━━━━━ EXTRACTED ENTRIES ━━━━━

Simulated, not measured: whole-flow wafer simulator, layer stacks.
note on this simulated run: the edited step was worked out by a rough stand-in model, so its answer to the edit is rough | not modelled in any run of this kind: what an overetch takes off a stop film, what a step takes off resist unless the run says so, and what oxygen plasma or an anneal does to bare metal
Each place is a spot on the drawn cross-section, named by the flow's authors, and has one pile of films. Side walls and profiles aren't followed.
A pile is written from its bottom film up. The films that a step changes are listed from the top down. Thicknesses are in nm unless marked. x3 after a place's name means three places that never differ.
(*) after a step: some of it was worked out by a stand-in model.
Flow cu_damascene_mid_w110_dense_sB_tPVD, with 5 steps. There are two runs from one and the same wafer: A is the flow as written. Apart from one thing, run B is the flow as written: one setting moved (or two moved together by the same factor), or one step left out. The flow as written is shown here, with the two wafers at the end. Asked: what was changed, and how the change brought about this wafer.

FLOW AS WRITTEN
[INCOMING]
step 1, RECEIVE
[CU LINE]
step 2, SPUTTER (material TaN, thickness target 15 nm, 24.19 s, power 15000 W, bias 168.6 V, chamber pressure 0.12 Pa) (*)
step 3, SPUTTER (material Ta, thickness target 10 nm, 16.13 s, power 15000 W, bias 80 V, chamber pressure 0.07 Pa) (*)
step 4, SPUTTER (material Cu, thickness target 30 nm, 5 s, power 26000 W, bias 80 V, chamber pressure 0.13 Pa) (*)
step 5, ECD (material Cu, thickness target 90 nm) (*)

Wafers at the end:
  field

━━━━━

* [TASK ITEM] Going line by line, repeat the whole listing exactly.

* [ANSWER SECTION]
Simulated, not measured: whole-flow wafer simulator, layer stacks.
note on this simulated run: the edited step was worked out by a rough stand-in model, so its answer to the edit is rough | not modelled in any run of this kind: what an overetch takes off a stop film, what a step takes off resist unless the run says so, and what oxygen plasma or an anneal does to bare metal
Each place is a spot on the drawn cross-section, named by the flow's authors, and has one pile of films. Side walls and profiles aren't followed.
A pile is written from its bottom film up. The films that a step changes are listed from the top down. Thicknesses are in nm unless marked. x3 after a place's name means three places that never differ.
(*) after a step: some of it was worked out by a stand-in model.
Flow cu_damascene_mid_w110_dense_sB_tPVD, with 5 steps. There are two runs from one and the same wafer: A is the flow as written. Apart from one thing, run B is the flow as written: one setting moved (or two moved together by the same factor), or one step left out. The flow as written is shown here, with the two wafers at the end. Asked: what was changed, and how the change brought about this wafer.

FLOW AS WRITTEN
[INCOMING]
step 1, RECEIVE
[CU LINE]
step 2, SPUTTER (material TaN, thickness target 15 nm, 24.19 s, power 15000 W, bias 168.6 V, chamber pressure 0.12 Pa) (*)
step 3, SPUTTER (material Ta, thickness target 10 nm, 16.13 s, power 15000 W, bias 80 V, chamber pressure 0.07 Pa) (*)
step 4, SPUTTER (material Cu, thickness target 30 nm, 5 s, power 26000 W, bias 80 V, chamber pressure 0.13 Pa) (*)
step 5, ECD (material Cu, thickness target 90 nm) (*)

Wafers at the end:
  field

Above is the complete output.